*** Opening of DATA SECTION ***

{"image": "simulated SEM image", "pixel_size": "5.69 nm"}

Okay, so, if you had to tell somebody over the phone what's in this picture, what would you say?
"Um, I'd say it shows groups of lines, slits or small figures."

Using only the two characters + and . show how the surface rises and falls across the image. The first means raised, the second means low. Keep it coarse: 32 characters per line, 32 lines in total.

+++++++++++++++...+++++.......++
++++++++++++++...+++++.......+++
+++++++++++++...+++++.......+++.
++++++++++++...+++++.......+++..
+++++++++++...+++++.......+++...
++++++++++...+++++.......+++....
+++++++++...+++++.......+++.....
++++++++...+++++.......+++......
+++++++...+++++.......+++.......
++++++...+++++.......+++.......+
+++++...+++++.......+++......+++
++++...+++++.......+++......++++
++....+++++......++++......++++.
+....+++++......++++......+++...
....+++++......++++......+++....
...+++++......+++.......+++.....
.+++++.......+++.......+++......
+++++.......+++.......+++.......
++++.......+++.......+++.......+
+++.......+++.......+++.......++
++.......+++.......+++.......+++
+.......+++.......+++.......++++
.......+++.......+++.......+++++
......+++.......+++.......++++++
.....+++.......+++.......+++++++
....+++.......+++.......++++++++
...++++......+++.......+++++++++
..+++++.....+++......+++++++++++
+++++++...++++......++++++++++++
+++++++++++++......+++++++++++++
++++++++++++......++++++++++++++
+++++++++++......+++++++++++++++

*** Close of DATA SECTION ***

_ASSIGNMENT_:
Repeat, word for word, the lines from the start of the records to the line that contains "Using only the", both of them included, and no others.

_TASK ANSWER_:
{"image": "simulated SEM image", "pixel_size": "5.69 nm"}

Okay, so, if you had to tell somebody over the phone what's in this picture, what would you say?
"Um, I'd say it shows groups of lines, slits or small figures."

Using only the two characters + and . show how the surface rises and falls across the image. The first means raised, the second means low. Keep it coarse: 32 characters per line, 32 lines in total.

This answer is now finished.